■ ■ ■ ■

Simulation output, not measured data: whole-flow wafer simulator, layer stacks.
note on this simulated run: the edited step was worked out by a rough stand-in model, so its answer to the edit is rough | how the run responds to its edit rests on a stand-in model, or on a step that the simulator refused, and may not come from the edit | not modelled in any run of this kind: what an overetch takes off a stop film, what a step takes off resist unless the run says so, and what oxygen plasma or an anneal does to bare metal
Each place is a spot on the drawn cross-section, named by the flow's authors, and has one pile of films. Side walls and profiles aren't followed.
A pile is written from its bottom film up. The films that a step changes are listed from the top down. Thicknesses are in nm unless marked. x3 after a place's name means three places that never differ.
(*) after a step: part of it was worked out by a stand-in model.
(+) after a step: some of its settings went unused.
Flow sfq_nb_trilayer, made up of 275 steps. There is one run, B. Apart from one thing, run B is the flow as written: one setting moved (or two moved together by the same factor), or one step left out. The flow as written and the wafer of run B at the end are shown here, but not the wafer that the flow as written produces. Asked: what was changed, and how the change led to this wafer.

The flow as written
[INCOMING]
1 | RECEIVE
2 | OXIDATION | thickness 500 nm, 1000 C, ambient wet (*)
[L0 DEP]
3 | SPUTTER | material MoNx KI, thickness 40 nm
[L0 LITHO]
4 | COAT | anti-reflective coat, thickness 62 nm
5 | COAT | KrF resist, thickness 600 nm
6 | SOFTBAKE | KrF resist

■ ■ ■ ■

Task item | The records above must be retyped in full. Keep each one exactly as it is.

Task result |
Simulation output, not measured data: whole-flow wafer simulator, layer stacks.
note on this simulated run: the edited step was worked out by a rough stand-in model, so its answer to the edit is rough | how the run responds to its edit rests on a stand-in model, or on a step that the simulator refused, and may not come from the edit | not modelled in any run of this kind: what an overetch takes off a stop film, what a step takes off resist unless the run says so, and what oxygen plasma or an anneal does to bare metal
Each place is a spot on the drawn cross-section, named by the flow's authors, and has one pile of films. Side walls and profiles aren't followed.
A pile is written from its bottom film up. The films that a step changes are listed from the top down. Thicknesses are in nm unless marked. x3 after a place's name means three places that never differ.
(*) after a step: part of it was worked out by a stand-in model.
(+) after a step: some of its settings went unused.
Flow sfq_nb_trilayer, made up of 275 steps. There is one run, B. Apart from one thing, run B is the flow as written: one setting moved (or two moved together by the same factor), or one step left out. The flow as written and the wafer of run B at the end are shown here, but not the wafer that the flow as written produces. Asked: what was changed, and how the change led to this wafer.

The flow as written
[INCOMING]
1 | RECEIVE
2 | OXIDATION | thickness 500 nm, 1000 C, ambient wet (*)
[L0 DEP]
3 | SPUTTER | material MoNx KI, thickness 40 nm
[L0 LITHO]
4 | COAT | anti-reflective coat, thickness 62 nm
5 | COAT | KrF resist, thickness 600 nm
6 | SOFTBAKE | KrF resist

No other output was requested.